> **Extracted data**:
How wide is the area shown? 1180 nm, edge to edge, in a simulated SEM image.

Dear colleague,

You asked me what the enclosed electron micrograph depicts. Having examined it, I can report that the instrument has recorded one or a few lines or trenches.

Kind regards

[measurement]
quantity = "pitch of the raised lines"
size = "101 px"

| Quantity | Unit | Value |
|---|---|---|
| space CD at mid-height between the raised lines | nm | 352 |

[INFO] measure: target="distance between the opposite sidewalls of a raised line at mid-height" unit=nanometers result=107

> **Assignment**: The response should repeat the whole listing exactly.

> **Response**:
How wide is the area shown? 1180 nm, edge to edge, in a simulated SEM image.

Dear colleague,

You asked me what the enclosed electron micrograph depicts. Having examined it, I can report that the instrument has recorded one or a few lines or trenches.

Kind regards

[measurement]
quantity = "pitch of the raised lines"
size = "101 px"

| Quantity | Unit | Value |
|---|---|---|
| space CD at mid-height between the raised lines | nm | 352 |

[INFO] measure: target="distance between the opposite sidewalls of a raised line at mid-height" unit=nanometers result=107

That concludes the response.